▶ [REQUIREMENT] Repeat the data verbatim.

BEGIN DATASET EXTRACT

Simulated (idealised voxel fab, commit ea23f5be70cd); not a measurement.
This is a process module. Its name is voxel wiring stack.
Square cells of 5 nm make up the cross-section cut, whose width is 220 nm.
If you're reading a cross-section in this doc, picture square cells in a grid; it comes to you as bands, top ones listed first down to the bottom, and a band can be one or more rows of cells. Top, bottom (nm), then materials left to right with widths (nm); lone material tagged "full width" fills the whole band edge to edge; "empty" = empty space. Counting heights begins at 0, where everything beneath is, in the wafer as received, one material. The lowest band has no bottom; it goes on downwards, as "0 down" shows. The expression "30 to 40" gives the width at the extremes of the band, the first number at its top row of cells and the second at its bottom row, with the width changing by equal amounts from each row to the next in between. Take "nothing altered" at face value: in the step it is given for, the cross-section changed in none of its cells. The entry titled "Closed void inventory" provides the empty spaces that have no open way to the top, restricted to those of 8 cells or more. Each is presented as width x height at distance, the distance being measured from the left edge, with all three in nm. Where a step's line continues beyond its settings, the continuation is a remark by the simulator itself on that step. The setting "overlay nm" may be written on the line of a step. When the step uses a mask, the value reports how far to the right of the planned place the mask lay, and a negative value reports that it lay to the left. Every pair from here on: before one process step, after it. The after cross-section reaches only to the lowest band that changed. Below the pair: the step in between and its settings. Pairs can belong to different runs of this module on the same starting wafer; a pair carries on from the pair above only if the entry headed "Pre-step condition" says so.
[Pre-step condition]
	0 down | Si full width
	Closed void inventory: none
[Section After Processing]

END DATASET EXTRACT

▶ [EXERCISE RESPONSE]
Simulated (idealised voxel fab, commit ea23f5be70cd); not a measurement.
This is a process module. Its name is voxel wiring stack.
Square cells of 5 nm make up the cross-section cut, whose width is 220 nm.
If you're reading a cross-section in this doc, picture square cells in a grid; it comes to you as bands, top ones listed first down to the bottom, and a band can be one or more rows of cells. Top, bottom (nm), then materials left to right with widths (nm); lone material tagged "full width" fills the whole band edge to edge; "empty" = empty space. Counting heights begins at 0, where everything beneath is, in the wafer as received, one material. The lowest band has no bottom; it goes on downwards, as "0 down" shows. The expression "30 to 40" gives the width at the extremes of the band, the first number at its top row of cells and the second at its bottom row, with the width changing by equal amounts from each row to the next in between. Take "nothing altered" at face value: in the step it is given for, the cross-section changed in none of its cells. The entry titled "Closed void inventory" provides the empty spaces that have no open way to the top, restricted to those of 8 cells or more. Each is presented as width x height at distance, the distance being measured from the left edge, with all three in nm. Where a step's line continues beyond its settings, the continuation is a remark by the simulator itself on that step. The setting "overlay nm" may be written on the line of a step. When the step uses a mask, the value reports how far to the right of the planned place the mask lay, and a negative value reports that it lay to the left. Every pair from here on: before one process step, after it. The after cross-section reaches only to the lowest band that changed. Below the pair: the step in between and its settings. Pairs can belong to different runs of this module on the same starting wafer; a pair carries on from the pair above only if the entry headed "Pre-step condition" says so.
[Pre-step condition]
	0 down | Si full width
	Closed void inventory: none
[Section After Processing]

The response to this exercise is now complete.